## ASSIGNMENT
Print the complete set of entries exactly.

┄┄┄┄┄┄┄┄┄┄
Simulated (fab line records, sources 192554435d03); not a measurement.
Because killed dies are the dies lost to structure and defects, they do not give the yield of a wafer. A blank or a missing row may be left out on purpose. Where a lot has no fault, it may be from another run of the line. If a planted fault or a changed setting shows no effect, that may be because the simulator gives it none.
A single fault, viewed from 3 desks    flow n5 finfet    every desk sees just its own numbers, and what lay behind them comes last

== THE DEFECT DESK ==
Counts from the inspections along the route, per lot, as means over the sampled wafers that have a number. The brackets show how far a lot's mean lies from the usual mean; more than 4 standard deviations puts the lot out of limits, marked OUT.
┄┄┄┄┄┄┄┄┄┄

## RESPONSE BOX
Simulated (fab line records, sources 192554435d03); not a measurement.
Because killed dies are the dies lost to structure and defects, they do not give the yield of a wafer. A blank or a missing row may be left out on purpose. Where a lot has no fault, it may be from another run of the line. If a planted fault or a changed setting shows no effect, that may be because the simulator gives it none.
A single fault, viewed from 3 desks    flow n5 finfet    every desk sees just its own numbers, and what lay behind them comes last

== THE DEFECT DESK ==
Counts from the inspections along the route, per lot, as means over the sampled wafers that have a number. The brackets show how far a lot's mean lies from the usual mean; more than 4 standard deviations puts the lot out of limits, marked OUT.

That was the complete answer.